____________

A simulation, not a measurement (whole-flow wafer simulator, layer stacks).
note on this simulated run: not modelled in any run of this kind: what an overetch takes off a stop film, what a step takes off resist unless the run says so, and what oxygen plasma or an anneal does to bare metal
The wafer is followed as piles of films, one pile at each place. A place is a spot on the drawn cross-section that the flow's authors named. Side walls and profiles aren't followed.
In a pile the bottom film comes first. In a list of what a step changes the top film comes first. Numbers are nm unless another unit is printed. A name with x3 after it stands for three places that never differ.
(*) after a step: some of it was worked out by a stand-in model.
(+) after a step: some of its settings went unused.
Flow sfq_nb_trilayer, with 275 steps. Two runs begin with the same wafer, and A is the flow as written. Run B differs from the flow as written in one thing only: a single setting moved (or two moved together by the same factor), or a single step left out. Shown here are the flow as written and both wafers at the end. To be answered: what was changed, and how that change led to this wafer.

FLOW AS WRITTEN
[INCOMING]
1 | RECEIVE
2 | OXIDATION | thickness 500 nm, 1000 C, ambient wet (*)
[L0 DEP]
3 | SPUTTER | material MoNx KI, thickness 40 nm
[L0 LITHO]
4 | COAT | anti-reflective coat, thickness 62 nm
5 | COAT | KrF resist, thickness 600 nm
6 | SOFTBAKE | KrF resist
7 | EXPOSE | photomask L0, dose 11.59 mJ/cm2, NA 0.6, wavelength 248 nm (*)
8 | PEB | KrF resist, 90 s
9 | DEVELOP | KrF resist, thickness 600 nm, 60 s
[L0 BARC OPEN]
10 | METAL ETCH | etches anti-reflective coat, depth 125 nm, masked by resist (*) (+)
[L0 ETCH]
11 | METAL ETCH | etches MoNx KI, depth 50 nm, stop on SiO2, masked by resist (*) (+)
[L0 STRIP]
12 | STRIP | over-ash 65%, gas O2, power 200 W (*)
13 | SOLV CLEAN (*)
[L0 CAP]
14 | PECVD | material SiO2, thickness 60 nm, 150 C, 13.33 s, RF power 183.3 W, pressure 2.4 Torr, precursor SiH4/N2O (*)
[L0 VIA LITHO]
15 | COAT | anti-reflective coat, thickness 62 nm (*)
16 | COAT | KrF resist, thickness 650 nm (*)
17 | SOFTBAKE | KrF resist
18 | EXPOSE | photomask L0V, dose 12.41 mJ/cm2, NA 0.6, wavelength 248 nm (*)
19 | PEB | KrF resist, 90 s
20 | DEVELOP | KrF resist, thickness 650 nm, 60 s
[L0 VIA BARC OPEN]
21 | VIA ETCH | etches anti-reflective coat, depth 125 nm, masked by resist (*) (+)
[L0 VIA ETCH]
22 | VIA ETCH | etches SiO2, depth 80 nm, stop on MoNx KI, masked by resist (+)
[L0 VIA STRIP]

____________

What should be returned is the run of lines from the first line of the material through the line containing "(+) after a", exact and inclusive, and nothing else.

A simulation, not a measurement (whole-flow wafer simulator, layer stacks).
note on this simulated run: not modelled in any run of this kind: what an overetch takes off a stop film, what a step takes off resist unless the run says so, and what oxygen plasma or an anneal does to bare metal
The wafer is followed as piles of films, one pile at each place. A place is a spot on the drawn cross-section that the flow's authors named. Side walls and profiles aren't followed.
In a pile the bottom film comes first. In a list of what a step changes the top film comes first. Numbers are nm unless another unit is printed. A name with x3 after it stands for three places that never differ.
(*) after a step: some of it was worked out by a stand-in model.
(+) after a step: some of its settings went unused.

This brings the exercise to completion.